#### EXERCISE DATA

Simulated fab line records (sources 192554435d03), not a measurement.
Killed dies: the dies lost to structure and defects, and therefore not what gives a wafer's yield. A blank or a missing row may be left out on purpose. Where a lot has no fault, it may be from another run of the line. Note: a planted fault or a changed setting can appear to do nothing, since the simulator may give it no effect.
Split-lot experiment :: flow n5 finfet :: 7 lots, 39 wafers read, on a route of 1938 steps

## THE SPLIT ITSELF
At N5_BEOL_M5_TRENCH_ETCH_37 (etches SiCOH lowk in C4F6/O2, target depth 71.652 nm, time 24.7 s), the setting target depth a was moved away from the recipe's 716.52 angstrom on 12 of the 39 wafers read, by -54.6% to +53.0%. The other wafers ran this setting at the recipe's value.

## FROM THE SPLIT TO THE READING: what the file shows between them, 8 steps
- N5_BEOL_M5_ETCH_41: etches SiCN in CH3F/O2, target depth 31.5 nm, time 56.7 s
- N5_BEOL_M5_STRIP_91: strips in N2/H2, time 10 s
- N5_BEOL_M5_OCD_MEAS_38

########

Print the entries above exactly as they were written, down to the last line.

Simulated fab line records (sources 192554435d03), not a measurement.
Killed dies: the dies lost to structure and defects, and therefore not what gives a wafer's yield. A blank or a missing row may be left out on purpose. Where a lot has no fault, it may be from another run of the line. Note: a planted fault or a changed setting can appear to do nothing, since the simulator may give it no effect.
Split-lot experiment :: flow n5 finfet :: 7 lots, 39 wafers read, on a route of 1938 steps

## THE SPLIT ITSELF
At N5_BEOL_M5_TRENCH_ETCH_37 (etches SiCOH lowk in C4F6/O2, target depth 71.652 nm, time 24.7 s), the setting target depth a was moved away from the recipe's 716.52 angstrom on 12 of the 39 wafers read, by -54.6% to +53.0%. The other wafers ran this setting at the recipe's value.

## FROM THE SPLIT TO THE READING: what the file shows between them, 8 steps
- N5_BEOL_M5_ETCH_41: etches SiCN in CH3F/O2, target depth 31.5 nm, time 56.7 s
- N5_BEOL_M5_STRIP_91: strips in N2/H2, time 10 s
- N5_BEOL_M5_OCD_MEAS_38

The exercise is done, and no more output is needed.